▶ **Work order**
Reproduce exactly the lines of the material beneath, from the line that contains "Flow berkeley_ee143_nmos, made" to the line that contains "10 | ETCH | depth target 100 nm (*)", both included, and no other lines.

▶ **Information provided**
§
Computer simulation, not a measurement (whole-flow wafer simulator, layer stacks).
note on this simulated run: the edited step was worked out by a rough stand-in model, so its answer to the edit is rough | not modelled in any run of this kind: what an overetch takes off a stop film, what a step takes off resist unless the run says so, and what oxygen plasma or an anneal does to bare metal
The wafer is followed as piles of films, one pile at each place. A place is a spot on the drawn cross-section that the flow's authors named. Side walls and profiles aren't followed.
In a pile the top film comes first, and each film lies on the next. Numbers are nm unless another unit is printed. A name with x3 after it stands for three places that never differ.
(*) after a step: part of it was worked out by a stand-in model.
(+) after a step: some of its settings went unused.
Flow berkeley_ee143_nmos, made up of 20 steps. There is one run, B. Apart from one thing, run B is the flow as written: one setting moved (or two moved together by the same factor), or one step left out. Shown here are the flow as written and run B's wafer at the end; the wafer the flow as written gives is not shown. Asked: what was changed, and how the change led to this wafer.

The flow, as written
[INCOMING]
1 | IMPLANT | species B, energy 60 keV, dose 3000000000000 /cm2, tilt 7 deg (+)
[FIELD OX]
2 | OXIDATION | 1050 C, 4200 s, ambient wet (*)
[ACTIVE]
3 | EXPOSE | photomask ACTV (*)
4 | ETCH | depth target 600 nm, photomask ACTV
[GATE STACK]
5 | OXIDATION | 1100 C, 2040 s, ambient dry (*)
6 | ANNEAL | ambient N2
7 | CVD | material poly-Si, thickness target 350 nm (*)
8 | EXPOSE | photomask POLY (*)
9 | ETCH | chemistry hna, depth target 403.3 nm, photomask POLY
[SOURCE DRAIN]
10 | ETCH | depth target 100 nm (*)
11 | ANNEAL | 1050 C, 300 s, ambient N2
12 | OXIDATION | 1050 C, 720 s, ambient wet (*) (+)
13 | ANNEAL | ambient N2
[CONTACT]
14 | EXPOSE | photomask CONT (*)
§

▶ **Exercise output**
Flow berkeley_ee143_nmos, made up of 20 steps. There is one run, B. Apart from one thing, run B is the flow as written: one setting moved (or two moved together by the same factor), or one step left out. Shown here are the flow as written and run B's wafer at the end; the wafer the flow as written gives is not shown. Asked: what was changed, and how the change led to this wafer.

The flow, as written
[INCOMING]
1 | IMPLANT | species B, energy 60 keV, dose 3000000000000 /cm2, tilt 7 deg (+)
[FIELD OX]
2 | OXIDATION | 1050 C, 4200 s, ambient wet (*)
[ACTIVE]
3 | EXPOSE | photomask ACTV (*)
4 | ETCH | depth target 600 nm, photomask ACTV
[GATE STACK]
5 | OXIDATION | 1100 C, 2040 s, ambient dry (*)
6 | ANNEAL | ambient N2
7 | CVD | material poly-Si, thickness target 350 nm (*)
8 | EXPOSE | photomask POLY (*)
9 | ETCH | chemistry hna, depth target 403.3 nm, photomask POLY
[SOURCE DRAIN]
10 | ETCH | depth target 100 nm (*)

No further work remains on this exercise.